[Data excerpts — start]

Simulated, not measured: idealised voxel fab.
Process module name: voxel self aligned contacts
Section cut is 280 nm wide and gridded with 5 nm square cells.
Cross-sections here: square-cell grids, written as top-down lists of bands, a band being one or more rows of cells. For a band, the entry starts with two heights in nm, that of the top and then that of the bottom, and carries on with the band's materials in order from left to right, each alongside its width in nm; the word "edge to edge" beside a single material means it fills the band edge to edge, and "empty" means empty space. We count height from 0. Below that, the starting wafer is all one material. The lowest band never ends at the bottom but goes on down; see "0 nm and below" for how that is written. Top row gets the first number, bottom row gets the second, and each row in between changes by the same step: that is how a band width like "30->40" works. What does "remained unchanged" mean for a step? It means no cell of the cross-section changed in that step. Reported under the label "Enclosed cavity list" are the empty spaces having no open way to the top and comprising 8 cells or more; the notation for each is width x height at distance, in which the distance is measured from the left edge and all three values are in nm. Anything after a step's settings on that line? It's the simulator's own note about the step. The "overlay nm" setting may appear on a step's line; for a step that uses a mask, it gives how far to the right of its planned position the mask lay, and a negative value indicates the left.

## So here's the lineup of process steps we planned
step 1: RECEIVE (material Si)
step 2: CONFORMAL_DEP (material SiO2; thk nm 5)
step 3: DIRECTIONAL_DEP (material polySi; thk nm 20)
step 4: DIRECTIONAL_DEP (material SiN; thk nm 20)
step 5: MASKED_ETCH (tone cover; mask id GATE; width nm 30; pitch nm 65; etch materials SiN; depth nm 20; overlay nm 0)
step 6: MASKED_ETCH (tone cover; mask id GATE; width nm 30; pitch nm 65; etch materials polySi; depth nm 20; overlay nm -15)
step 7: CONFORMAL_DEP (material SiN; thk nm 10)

[Data excerpts — finish]

Required action:
Output the data in full, exactly as it stands.

Your solution:
Simulated, not measured: idealised voxel fab.
Process module name: voxel self aligned contacts
Section cut is 280 nm wide and gridded with 5 nm square cells.
Cross-sections here: square-cell grids, written as top-down lists of bands, a band being one or more rows of cells. For a band, the entry starts with two heights in nm, that of the top and then that of the bottom, and carries on with the band's materials in order from left to right, each alongside its width in nm; the word "edge to edge" beside a single material means it fills the band edge to edge, and "empty" means empty space. We count height from 0. Below that, the starting wafer is all one material. The lowest band never ends at the bottom but goes on down; see "0 nm and below" for how that is written. Top row gets the first number, bottom row gets the second, and each row in between changes by the same step: that is how a band width like "30->40" works. What does "remained unchanged" mean for a step? It means no cell of the cross-section changed in that step. Reported under the label "Enclosed cavity list" are the empty spaces having no open way to the top and comprising 8 cells or more; the notation for each is width x height at distance, in which the distance is measured from the left edge and all three values are in nm. Anything after a step's settings on that line? It's the simulator's own note about the step. The "overlay nm" setting may appear on a step's line; for a step that uses a mask, it gives how far to the right of its planned position the mask lay, and a negative value indicates the left.

## So here's the lineup of process steps we planned
step 1: RECEIVE (material Si)
step 2: CONFORMAL_DEP (material SiO2; thk nm 5)
step 3: DIRECTIONAL_DEP (material polySi; thk nm 20)
step 4: DIRECTIONAL_DEP (material SiN; thk nm 20)
step 5: MASKED_ETCH (tone cover; mask id GATE; width nm 30; pitch nm 65; etch materials SiN; depth nm 20; overlay nm 0)
step 6: MASKED_ETCH (tone cover; mask id GATE; width nm 30; pitch nm 65; etch materials polySi; depth nm 20; overlay nm -15)
step 7: CONFORMAL_DEP (material SiN; thk nm 10)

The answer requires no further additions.